★ ★ ★ ★

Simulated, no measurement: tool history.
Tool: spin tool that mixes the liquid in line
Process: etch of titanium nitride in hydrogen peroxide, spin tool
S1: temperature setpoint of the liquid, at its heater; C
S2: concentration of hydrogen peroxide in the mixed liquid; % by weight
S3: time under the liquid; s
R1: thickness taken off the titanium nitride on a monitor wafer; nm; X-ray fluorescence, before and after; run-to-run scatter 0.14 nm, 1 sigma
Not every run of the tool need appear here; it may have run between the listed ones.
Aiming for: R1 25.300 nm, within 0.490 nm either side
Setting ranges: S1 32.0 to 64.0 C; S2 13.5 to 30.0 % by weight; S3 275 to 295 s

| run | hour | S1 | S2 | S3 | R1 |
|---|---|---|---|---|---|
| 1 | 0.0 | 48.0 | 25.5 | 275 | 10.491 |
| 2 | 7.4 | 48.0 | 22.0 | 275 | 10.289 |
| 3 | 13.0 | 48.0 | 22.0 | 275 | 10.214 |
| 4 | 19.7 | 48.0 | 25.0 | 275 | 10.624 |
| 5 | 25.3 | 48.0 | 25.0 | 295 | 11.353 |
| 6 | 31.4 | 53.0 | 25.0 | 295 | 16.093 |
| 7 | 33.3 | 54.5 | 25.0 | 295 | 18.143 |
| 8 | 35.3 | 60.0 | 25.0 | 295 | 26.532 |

★ ★ ★ ★

— Work instruction —
Please output exactly the lines between the one holding "Process: etch of" and the one holding "S2 | S3 | R1 |" in the records above, inclusive, and nothing more.

— Result —
Process: etch of titanium nitride in hydrogen peroxide, spin tool
S1: temperature setpoint of the liquid, at its heater; C
S2: concentration of hydrogen peroxide in the mixed liquid; % by weight
S3: time under the liquid; s
R1: thickness taken off the titanium nitride on a monitor wafer; nm; X-ray fluorescence, before and after; run-to-run scatter 0.14 nm, 1 sigma
Not every run of the tool need appear here; it may have run between the listed ones.
Aiming for: R1 25.300 nm, within 0.490 nm either side
Setting ranges: S1 32.0 to 64.0 C; S2 13.5 to 30.0 % by weight; S3 275 to 295 s

| run | hour | S1 | S2 | S3 | R1 |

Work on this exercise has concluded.